Requirement: What is wanted is an exact copy of the lines from the top of the listing through the line containing "What the gauges".

Listed records:
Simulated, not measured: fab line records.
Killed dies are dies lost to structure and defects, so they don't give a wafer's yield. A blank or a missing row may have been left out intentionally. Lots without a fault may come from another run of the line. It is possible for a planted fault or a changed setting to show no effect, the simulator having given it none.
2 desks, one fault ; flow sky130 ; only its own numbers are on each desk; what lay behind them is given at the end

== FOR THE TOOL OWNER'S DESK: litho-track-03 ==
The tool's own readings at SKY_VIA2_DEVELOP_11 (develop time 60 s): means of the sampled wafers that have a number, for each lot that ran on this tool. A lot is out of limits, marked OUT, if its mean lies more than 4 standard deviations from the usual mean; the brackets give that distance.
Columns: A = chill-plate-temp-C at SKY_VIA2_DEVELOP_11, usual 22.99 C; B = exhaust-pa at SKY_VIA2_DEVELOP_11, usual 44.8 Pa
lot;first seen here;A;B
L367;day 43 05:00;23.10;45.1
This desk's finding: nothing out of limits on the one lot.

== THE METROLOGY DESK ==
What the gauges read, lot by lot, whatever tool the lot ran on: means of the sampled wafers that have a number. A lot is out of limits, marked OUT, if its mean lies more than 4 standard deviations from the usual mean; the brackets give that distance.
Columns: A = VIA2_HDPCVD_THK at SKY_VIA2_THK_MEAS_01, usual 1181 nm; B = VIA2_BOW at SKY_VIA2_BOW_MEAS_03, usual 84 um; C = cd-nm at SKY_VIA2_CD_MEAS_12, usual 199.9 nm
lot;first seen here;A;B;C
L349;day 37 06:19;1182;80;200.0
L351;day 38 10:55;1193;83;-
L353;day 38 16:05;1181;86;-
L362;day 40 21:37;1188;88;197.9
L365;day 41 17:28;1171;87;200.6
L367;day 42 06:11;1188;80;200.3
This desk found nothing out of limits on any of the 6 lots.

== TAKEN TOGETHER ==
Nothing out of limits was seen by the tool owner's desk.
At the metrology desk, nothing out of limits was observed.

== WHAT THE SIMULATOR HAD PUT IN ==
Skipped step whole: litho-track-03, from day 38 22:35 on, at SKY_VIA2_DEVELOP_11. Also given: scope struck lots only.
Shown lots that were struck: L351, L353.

Task solution:
Simulated, not measured: fab line records.
Killed dies are dies lost to structure and defects, so they don't give a wafer's yield. A blank or a missing row may have been left out intentionally. Lots without a fault may come from another run of the line. It is possible for a planted fault or a changed setting to show no effect, the simulator having given it none.
2 desks, one fault ; flow sky130 ; only its own numbers are on each desk; what lay behind them is given at the end

== FOR THE TOOL OWNER'S DESK: litho-track-03 ==
The tool's own readings at SKY_VIA2_DEVELOP_11 (develop time 60 s): means of the sampled wafers that have a number, for each lot that ran on this tool. A lot is out of limits, marked OUT, if its mean lies more than 4 standard deviations from the usual mean; the brackets give that distance.
Columns: A = chill-plate-temp-C at SKY_VIA2_DEVELOP_11, usual 22.99 C; B = exhaust-pa at SKY_VIA2_DEVELOP_11, usual 44.8 Pa
lot;first seen here;A;B
L367;day 43 05:00;23.10;45.1
This desk's finding: nothing out of limits on the one lot.

== THE METROLOGY DESK ==
What the gauges read, lot by lot, whatever tool the lot ran on: means of the sampled wafers that have a number. A lot is out of limits, marked OUT, if its mean lies more than 4 standard deviations from the usual mean; the brackets give that distance.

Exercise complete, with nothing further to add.